**Assignment**. Send back the whole listing untouched.

--- START ---

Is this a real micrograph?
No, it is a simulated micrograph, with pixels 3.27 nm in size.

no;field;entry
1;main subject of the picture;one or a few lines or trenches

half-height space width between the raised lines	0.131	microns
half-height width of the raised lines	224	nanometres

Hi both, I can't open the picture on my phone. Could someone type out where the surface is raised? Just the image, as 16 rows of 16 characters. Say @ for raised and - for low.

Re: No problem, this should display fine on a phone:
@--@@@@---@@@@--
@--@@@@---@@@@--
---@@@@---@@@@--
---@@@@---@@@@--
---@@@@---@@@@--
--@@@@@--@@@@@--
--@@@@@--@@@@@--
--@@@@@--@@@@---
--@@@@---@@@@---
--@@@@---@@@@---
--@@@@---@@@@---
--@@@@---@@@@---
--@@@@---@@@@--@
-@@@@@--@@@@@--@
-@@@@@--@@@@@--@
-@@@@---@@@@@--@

--- END ---

**Exercise output**.
Is this a real micrograph?
No, it is a simulated micrograph, with pixels 3.27 nm in size.

no;field;entry
1;main subject of the picture;one or a few lines or trenches

half-height space width between the raised lines	0.131	microns
half-height width of the raised lines	224	nanometres

Hi both, I can't open the picture on my phone. Could someone type out where the surface is raised? Just the image, as 16 rows of 16 characters. Say @ for raised and - for low.

Re: No problem, this should display fine on a phone:
@--@@@@---@@@@--
@--@@@@---@@@@--
---@@@@---@@@@--
---@@@@---@@@@--
---@@@@---@@@@--
--@@@@@--@@@@@--
--@@@@@--@@@@@--
--@@@@@--@@@@---
--@@@@---@@@@---
--@@@@---@@@@---
--@@@@---@@@@---
--@@@@---@@@@---
--@@@@---@@@@--@
-@@@@@--@@@@@--@
-@@@@@--@@@@@--@
-@@@@---@@@@@--@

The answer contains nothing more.